● ● ● ●

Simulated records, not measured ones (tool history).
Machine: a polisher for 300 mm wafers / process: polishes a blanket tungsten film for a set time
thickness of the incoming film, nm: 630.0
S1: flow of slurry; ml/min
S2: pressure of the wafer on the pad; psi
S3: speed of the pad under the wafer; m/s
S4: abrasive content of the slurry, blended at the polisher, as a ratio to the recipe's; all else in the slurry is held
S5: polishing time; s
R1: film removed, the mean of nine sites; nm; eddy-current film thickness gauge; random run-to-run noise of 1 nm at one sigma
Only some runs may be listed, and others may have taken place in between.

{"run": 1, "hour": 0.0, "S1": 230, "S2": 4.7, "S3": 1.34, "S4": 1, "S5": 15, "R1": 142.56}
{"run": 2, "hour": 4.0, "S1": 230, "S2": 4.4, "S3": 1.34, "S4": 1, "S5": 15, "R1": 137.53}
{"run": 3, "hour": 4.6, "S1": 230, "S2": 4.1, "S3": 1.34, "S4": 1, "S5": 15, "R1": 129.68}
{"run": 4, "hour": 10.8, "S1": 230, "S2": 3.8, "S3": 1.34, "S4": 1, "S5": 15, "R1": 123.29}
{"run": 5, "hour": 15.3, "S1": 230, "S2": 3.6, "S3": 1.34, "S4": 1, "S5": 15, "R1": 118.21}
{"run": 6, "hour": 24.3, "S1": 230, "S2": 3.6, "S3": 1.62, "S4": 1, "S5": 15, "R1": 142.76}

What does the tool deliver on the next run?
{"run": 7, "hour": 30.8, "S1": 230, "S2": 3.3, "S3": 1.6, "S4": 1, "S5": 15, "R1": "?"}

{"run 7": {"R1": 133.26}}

● ● ● ●

● WORK REQUEST
Looking back over the data above, restate word for word the lines that begin at the line with "S3: speed of the pad under the wafer; m/s" and end at the line with "Only some runs", inclusive.

● TASK RESPONSE
S3: speed of the pad under the wafer; m/s
S4: abrasive content of the slurry, blended at the polisher, as a ratio to the recipe's; all else in the slurry is held
S5: polishing time; s
R1: film removed, the mean of nine sites; nm; eddy-current film thickness gauge; random run-to-run noise of 1 nm at one sigma
Only some runs may be listed, and others may have taken place in between.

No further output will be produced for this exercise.